[Dataset Boundary: Start]

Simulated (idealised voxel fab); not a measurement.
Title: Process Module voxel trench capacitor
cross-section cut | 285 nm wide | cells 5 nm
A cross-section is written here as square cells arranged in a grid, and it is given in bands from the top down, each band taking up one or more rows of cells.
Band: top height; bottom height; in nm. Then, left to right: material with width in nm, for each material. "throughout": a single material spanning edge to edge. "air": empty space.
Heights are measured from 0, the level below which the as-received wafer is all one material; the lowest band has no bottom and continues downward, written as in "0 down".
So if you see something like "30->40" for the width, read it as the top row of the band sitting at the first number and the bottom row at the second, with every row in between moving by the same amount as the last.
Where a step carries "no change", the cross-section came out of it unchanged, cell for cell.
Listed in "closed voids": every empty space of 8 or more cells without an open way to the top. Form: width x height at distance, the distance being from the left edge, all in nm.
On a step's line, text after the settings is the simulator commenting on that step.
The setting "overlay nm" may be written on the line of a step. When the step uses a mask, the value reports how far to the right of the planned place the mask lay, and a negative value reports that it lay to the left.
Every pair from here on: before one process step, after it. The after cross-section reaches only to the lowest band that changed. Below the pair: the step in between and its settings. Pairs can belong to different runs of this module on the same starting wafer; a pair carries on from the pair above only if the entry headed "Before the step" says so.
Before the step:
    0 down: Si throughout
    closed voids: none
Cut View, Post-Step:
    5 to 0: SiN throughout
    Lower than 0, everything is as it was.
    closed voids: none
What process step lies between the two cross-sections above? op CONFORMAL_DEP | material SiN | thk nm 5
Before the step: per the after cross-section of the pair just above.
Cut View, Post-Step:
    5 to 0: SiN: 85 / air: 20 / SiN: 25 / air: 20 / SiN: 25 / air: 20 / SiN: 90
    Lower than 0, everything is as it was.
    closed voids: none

[Dataset Boundary: End]

▶ **Brief**:
Return only the exact lines from the opening of the records through the line that contains "to the left.", both included.

▶ **Task solution**:
Simulated (idealised voxel fab); not a measurement.
Title: Process Module voxel trench capacitor
cross-section cut | 285 nm wide | cells 5 nm
A cross-section is written here as square cells arranged in a grid, and it is given in bands from the top down, each band taking up one or more rows of cells.
Band: top height; bottom height; in nm. Then, left to right: material with width in nm, for each material. "throughout": a single material spanning edge to edge. "air": empty space.
Heights are measured from 0, the level below which the as-received wafer is all one material; the lowest band has no bottom and continues downward, written as in "0 down".
So if you see something like "30->40" for the width, read it as the top row of the band sitting at the first number and the bottom row at the second, with every row in between moving by the same amount as the last.
Where a step carries "no change", the cross-section came out of it unchanged, cell for cell.
Listed in "closed voids": every empty space of 8 or more cells without an open way to the top. Form: width x height at distance, the distance being from the left edge, all in nm.
On a step's line, text after the settings is the simulator commenting on that step.
The setting "overlay nm" may be written on the line of a step. When the step uses a mask, the value reports how far to the right of the planned place the mask lay, and a negative value reports that it lay to the left.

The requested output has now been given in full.